**REQUIREMENT**.
Your answer must hold only the lines below from the line containing "L332,day 6 03:16,film-metro-03,496" through the line containing "L351,day 11 14:13,film-metro-04,497", each reproduced exactly.

**RECORDED INFORMATION**.
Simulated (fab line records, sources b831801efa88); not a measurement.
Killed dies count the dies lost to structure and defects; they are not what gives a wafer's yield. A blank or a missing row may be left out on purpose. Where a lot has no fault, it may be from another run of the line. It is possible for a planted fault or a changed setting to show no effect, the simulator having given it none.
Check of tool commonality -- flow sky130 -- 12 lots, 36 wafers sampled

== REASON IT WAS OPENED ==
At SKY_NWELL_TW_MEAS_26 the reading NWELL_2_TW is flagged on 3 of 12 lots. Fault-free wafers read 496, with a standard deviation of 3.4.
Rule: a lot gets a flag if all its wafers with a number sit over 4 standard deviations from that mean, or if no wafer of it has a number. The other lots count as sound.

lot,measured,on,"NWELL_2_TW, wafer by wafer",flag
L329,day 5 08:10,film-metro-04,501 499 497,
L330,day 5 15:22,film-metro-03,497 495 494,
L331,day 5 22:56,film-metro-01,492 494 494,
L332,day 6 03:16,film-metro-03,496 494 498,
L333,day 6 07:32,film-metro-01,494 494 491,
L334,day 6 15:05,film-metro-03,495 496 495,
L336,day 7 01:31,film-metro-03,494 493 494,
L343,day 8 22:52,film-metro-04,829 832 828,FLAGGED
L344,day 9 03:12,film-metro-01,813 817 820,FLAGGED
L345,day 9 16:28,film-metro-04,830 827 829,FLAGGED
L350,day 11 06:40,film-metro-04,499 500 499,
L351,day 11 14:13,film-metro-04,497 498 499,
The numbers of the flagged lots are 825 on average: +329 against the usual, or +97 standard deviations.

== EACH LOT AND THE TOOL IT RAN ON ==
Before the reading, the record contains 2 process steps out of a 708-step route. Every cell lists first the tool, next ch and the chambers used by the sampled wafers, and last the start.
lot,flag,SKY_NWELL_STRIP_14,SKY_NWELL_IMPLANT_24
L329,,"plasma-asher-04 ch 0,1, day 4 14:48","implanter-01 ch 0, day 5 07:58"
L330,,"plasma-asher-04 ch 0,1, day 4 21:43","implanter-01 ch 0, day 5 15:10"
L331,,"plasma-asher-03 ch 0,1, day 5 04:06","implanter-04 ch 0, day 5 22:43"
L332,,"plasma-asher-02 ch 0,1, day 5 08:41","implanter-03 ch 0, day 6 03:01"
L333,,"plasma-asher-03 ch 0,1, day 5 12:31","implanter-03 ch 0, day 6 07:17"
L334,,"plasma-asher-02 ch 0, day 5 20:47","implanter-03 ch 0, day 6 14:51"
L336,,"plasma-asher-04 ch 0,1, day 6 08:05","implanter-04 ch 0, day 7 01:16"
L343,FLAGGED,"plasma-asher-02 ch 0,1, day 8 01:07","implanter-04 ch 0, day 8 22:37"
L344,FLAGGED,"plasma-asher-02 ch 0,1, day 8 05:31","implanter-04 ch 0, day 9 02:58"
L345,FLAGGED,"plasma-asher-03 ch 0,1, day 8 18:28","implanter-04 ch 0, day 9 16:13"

**ANSWER SECTION**.
L332,day 6 03:16,film-metro-03,496 494 498,
L333,day 6 07:32,film-metro-01,494 494 491,
L334,day 6 15:05,film-metro-03,495 496 495,
L336,day 7 01:31,film-metro-03,494 493 494,
L343,day 8 22:52,film-metro-04,829 832 828,FLAGGED
L344,day 9 03:12,film-metro-01,813 817 820,FLAGGED
L345,day 9 16:28,film-metro-04,830 827 829,FLAGGED
L350,day 11 06:40,film-metro-04,499 500 499,
L351,day 11 14:13,film-metro-04,497 498 499,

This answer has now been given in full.